START Data for review

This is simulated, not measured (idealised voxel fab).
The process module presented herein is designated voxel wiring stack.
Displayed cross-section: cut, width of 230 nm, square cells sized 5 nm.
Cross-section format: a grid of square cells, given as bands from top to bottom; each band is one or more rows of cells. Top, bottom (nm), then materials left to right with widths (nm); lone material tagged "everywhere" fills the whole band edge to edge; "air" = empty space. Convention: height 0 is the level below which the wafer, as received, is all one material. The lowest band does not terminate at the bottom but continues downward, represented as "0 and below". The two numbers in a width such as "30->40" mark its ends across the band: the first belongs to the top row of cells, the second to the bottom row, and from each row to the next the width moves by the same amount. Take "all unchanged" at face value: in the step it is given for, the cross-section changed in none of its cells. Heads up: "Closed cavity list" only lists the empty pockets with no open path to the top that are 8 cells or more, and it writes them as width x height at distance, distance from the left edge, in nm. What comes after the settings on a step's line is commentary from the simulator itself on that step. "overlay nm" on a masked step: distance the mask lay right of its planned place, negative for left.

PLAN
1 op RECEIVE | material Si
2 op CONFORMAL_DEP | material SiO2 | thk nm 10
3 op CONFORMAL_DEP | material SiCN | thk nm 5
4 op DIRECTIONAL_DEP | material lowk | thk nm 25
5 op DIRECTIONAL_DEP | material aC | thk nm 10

END Data for review

Work task:
Give back the entries above precisely as they appear.

Expected answer:
This is simulated, not measured (idealised voxel fab).
The process module presented herein is designated voxel wiring stack.
Displayed cross-section: cut, width of 230 nm, square cells sized 5 nm.
Cross-section format: a grid of square cells, given as bands from top to bottom; each band is one or more rows of cells. Top, bottom (nm), then materials left to right with widths (nm); lone material tagged "everywhere" fills the whole band edge to edge; "air" = empty space. Convention: height 0 is the level below which the wafer, as received, is all one material. The lowest band does not terminate at the bottom but continues downward, represented as "0 and below". The two numbers in a width such as "30->40" mark its ends across the band: the first belongs to the top row of cells, the second to the bottom row, and from each row to the next the width moves by the same amount. Take "all unchanged" at face value: in the step it is given for, the cross-section changed in none of its cells. Heads up: "Closed cavity list" only lists the empty pockets with no open path to the top that are 8 cells or more, and it writes them as width x height at distance, distance from the left edge, in nm. What comes after the settings on a step's line is commentary from the simulator itself on that step. "overlay nm" on a masked step: distance the mask lay right of its planned place, negative for left.

PLAN
1 op RECEIVE | material Si
2 op CONFORMAL_DEP | material SiO2 | thk nm 10
3 op CONFORMAL_DEP | material SiCN | thk nm 5
4 op DIRECTIONAL_DEP | material lowk | thk nm 25
5 op DIRECTIONAL_DEP | material aC | thk nm 10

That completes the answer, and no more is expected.